## Work request
What is needed here is an exact repetition of the records below, beginning at the line that has "note on all" and stopping after the line that has "The wafer is".

━━ Data supplied
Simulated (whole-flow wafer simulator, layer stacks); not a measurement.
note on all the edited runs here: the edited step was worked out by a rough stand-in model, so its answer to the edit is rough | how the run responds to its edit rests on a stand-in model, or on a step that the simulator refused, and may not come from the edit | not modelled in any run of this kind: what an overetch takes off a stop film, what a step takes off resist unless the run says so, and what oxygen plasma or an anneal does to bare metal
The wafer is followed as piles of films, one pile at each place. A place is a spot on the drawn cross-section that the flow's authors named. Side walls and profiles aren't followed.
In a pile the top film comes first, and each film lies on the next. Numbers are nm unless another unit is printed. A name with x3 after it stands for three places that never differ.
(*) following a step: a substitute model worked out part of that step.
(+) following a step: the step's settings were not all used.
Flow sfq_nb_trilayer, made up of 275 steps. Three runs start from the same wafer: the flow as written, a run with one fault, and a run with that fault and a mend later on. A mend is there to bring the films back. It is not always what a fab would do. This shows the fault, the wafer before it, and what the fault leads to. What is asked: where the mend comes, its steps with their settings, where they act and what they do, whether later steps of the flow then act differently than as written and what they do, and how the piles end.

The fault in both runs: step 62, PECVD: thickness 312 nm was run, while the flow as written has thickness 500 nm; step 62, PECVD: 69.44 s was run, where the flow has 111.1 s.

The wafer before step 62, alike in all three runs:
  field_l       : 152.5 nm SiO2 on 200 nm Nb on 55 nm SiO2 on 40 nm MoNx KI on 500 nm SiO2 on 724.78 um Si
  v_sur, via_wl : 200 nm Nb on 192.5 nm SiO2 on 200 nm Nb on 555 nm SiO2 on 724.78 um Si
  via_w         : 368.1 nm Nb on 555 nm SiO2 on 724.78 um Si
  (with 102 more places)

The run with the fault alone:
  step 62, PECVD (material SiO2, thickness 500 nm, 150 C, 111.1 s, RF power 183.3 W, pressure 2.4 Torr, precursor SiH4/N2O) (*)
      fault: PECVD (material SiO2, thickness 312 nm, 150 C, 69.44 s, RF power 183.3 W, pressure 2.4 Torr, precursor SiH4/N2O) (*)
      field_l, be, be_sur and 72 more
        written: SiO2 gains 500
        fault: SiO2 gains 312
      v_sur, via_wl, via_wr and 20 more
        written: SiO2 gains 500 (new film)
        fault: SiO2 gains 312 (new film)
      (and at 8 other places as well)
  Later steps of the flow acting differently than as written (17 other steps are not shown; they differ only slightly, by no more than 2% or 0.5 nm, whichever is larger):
━━━━

## Task solution
note on all the edited runs here: the edited step was worked out by a rough stand-in model, so its answer to the edit is rough | how the run responds to its edit rests on a stand-in model, or on a step that the simulator refused, and may not come from the edit | not modelled in any run of this kind: what an overetch takes off a stop film, what a step takes off resist unless the run says so, and what oxygen plasma or an anneal does to bare metal
The wafer is followed as piles of films, one pile at each place. A place is a spot on the drawn cross-section that the flow's authors named. Side walls and profiles aren't followed.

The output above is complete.